Assignment: Until the line containing "Transfer moulding press" has been reproduced, keep reproducing each line of the material below exactly, starting with the first.

☆ ☆ ☆ ☆ ☆
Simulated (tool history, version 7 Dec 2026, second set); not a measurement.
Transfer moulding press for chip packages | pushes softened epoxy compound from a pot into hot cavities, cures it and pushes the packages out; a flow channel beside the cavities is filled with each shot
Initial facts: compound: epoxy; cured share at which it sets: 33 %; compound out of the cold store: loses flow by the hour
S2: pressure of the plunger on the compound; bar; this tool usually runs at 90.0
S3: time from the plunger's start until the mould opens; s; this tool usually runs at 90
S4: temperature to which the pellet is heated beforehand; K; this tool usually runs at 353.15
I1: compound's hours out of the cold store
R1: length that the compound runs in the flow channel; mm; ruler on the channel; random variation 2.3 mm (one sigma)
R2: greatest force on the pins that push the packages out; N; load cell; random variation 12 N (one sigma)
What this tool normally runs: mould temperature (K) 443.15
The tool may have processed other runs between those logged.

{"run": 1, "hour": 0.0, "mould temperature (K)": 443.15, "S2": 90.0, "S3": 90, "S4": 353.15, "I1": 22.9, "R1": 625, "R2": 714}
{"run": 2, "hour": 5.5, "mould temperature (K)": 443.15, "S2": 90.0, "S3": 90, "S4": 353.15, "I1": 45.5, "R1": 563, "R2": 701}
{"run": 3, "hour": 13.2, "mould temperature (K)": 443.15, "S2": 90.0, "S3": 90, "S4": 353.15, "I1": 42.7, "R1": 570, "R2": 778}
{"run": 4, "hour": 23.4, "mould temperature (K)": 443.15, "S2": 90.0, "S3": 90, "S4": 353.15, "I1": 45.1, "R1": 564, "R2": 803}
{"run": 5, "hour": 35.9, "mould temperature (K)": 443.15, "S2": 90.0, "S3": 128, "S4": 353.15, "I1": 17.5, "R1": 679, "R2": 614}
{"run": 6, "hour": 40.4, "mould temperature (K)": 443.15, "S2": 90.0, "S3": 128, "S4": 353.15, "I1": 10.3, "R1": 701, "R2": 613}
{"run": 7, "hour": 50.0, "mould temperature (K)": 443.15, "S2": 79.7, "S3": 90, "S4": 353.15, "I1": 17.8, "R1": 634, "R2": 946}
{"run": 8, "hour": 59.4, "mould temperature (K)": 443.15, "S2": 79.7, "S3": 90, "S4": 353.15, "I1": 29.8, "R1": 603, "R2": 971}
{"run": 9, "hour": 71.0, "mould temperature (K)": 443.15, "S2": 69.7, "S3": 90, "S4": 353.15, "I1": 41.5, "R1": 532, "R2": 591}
☆ ☆ ☆ ☆ ☆

Written reply:
Simulated (tool history, version 7 Dec 2026, second set); not a measurement.
Transfer moulding press for chip packages | pushes softened epoxy compound from a pot into hot cavities, cures it and pushes the packages out; a flow channel beside the cavities is filled with each shot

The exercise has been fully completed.